====== RECORDS PROVIDED

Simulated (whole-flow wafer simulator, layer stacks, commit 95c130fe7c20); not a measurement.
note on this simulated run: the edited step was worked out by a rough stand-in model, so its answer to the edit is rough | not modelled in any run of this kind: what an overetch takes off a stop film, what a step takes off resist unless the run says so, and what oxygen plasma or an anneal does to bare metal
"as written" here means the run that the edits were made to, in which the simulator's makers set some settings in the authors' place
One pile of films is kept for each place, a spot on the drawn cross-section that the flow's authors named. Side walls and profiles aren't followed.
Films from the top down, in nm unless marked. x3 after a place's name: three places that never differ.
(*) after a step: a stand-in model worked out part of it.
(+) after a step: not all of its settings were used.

============

### ACTION ITEM:
Repeat all the material, keeping each line identical.

### WORKED SOLUTION:
Simulated (whole-flow wafer simulator, layer stacks, commit 95c130fe7c20); not a measurement.
note on this simulated run: the edited step was worked out by a rough stand-in model, so its answer to the edit is rough | not modelled in any run of this kind: what an overetch takes off a stop film, what a step takes off resist unless the run says so, and what oxygen plasma or an anneal does to bare metal
"as written" here means the run that the edits were made to, in which the simulator's makers set some settings in the authors' place
One pile of films is kept for each place, a spot on the drawn cross-section that the flow's authors named. Side walls and profiles aren't followed.
Films from the top down, in nm unless marked. x3 after a place's name: three places that never differ.
(*) after a step: a stand-in model worked out part of it.
(+) after a step: not all of its settings were used.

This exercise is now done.